ASSIGNED TASK -> Copy out exactly the lines from the start of the data to the line containing "A cross-section is". Include both.

DATA FOR ANALYSIS ->
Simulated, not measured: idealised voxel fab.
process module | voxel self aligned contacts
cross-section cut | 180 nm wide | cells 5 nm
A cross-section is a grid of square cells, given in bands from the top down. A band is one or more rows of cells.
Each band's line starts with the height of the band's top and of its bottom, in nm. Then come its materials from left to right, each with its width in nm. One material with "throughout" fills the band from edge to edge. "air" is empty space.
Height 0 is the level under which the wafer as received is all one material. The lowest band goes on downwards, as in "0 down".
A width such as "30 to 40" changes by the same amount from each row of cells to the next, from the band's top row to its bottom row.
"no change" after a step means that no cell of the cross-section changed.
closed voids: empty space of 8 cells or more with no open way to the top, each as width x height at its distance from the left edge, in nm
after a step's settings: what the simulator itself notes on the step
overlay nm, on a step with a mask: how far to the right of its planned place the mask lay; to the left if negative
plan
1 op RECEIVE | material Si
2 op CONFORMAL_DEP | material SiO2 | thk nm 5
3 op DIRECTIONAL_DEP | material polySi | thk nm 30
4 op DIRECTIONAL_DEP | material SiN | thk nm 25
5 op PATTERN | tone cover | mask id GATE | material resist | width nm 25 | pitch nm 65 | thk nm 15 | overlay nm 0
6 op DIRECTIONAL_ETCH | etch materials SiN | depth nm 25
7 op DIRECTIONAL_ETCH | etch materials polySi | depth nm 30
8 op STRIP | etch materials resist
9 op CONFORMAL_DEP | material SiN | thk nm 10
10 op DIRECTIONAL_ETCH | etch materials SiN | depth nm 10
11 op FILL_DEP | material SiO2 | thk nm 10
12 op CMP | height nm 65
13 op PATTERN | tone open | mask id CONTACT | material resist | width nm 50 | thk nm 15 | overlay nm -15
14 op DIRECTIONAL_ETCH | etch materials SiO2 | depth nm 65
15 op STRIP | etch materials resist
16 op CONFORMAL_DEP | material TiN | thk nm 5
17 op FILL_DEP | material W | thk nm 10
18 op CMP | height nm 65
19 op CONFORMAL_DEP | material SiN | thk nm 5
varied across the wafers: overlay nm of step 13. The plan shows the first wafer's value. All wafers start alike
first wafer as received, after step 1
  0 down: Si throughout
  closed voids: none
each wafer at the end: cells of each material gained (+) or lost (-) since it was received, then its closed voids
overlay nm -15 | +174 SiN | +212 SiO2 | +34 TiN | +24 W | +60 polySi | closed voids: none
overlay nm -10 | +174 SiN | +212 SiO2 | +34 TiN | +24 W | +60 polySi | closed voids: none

EXERCISE SOLUTION ->
Simulated, not measured: idealised voxel fab.
process module | voxel self aligned contacts
cross-section cut | 180 nm wide | cells 5 nm
A cross-section is a grid of square cells, given in bands from the top down. A band is one or more rows of cells.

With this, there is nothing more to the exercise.